|---|

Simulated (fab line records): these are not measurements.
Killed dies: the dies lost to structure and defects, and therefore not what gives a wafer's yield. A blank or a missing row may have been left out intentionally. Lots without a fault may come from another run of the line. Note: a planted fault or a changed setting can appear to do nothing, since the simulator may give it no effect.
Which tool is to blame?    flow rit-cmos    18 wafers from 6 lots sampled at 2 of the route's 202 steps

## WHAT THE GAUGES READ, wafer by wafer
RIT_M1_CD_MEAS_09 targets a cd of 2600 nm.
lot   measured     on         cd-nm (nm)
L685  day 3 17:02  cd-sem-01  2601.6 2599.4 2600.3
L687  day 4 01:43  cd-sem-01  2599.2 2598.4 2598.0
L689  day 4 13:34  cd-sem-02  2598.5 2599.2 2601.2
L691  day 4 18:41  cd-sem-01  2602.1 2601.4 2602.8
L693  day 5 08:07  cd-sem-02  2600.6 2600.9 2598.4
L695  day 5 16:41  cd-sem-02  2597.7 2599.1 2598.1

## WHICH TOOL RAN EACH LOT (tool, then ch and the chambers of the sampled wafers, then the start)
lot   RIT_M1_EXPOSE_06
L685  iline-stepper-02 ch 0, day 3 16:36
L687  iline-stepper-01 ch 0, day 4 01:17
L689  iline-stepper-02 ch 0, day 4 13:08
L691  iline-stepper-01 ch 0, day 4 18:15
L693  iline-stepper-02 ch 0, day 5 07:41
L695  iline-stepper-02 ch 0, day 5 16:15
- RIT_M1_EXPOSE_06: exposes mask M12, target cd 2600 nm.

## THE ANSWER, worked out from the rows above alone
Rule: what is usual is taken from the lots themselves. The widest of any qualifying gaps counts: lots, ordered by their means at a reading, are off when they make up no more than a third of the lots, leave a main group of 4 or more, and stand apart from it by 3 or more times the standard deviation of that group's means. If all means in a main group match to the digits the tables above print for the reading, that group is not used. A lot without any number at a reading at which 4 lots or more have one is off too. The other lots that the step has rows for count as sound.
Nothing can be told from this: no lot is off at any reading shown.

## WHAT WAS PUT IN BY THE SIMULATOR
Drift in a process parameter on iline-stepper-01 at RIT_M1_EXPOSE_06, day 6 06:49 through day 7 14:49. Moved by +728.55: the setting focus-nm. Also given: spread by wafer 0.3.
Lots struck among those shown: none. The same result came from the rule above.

|---|

## Brief
All lines above from the line with "day 5 07:41" through the line with "## THE ANSWER, worked", both included, are to be set down exactly, with nothing else.

## Answer section
L693  iline-stepper-02 ch 0, day 5 07:41
L695  iline-stepper-02 ch 0, day 5 16:15
- RIT_M1_EXPOSE_06: exposes mask M12, target cd 2600 nm.

## THE ANSWER, worked out from the rows above alone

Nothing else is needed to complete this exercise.